===== DATASET ENTRIES
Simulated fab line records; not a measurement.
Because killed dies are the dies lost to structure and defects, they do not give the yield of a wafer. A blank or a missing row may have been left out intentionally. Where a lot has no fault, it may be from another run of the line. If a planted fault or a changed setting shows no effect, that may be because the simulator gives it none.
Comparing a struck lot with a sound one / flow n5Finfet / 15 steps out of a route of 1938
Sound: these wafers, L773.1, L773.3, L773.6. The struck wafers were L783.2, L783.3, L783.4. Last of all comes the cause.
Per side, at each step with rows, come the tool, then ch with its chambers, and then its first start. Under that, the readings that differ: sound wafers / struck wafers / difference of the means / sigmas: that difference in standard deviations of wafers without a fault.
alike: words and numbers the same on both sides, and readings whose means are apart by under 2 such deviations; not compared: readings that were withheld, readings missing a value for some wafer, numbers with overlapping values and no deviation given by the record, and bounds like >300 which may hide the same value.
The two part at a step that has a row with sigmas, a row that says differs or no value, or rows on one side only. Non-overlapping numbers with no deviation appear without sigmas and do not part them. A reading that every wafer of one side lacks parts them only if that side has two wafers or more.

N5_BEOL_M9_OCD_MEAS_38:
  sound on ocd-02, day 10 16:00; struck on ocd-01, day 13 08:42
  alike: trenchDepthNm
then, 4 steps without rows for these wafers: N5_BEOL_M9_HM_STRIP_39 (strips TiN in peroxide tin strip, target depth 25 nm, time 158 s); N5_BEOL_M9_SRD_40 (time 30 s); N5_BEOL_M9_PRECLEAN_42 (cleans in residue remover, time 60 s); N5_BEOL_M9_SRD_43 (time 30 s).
==========

=== WORK REQUEST ===
Print the full listing verbatim. Leave nothing out.

=== ANSWER BOX ===
Simulated fab line records; not a measurement.
Because killed dies are the dies lost to structure and defects, they do not give the yield of a wafer. A blank or a missing row may have been left out intentionally. Where a lot has no fault, it may be from another run of the line. If a planted fault or a changed setting shows no effect, that may be because the simulator gives it none.
Comparing a struck lot with a sound one / flow n5Finfet / 15 steps out of a route of 1938
Sound: these wafers, L773.1, L773.3, L773.6. The struck wafers were L783.2, L783.3, L783.4. Last of all comes the cause.
Per side, at each step with rows, come the tool, then ch with its chambers, and then its first start. Under that, the readings that differ: sound wafers / struck wafers / difference of the means / sigmas: that difference in standard deviations of wafers without a fault.
alike: words and numbers the same on both sides, and readings whose means are apart by under 2 such deviations; not compared: readings that were withheld, readings missing a value for some wafer, numbers with overlapping values and no deviation given by the record, and bounds like >300 which may hide the same value.
The two part at a step that has a row with sigmas, a row that says differs or no value, or rows on one side only. Non-overlapping numbers with no deviation appear without sigmas and do not part them. A reading that every wafer of one side lacks parts them only if that side has two wafers or more.

N5_BEOL_M9_OCD_MEAS_38:
  sound on ocd-02, day 10 16:00; struck on ocd-01, day 13 08:42
  alike: trenchDepthNm
then, 4 steps without rows for these wafers: N5_BEOL_M9_HM_STRIP_39 (strips TiN in peroxide tin strip, target depth 25 nm, time 158 s); N5_BEOL_M9_SRD_40 (time 30 s); N5_BEOL_M9_PRECLEAN_42 (cleans in residue remover, time 60 s); N5_BEOL_M9_SRD_43 (time 30 s).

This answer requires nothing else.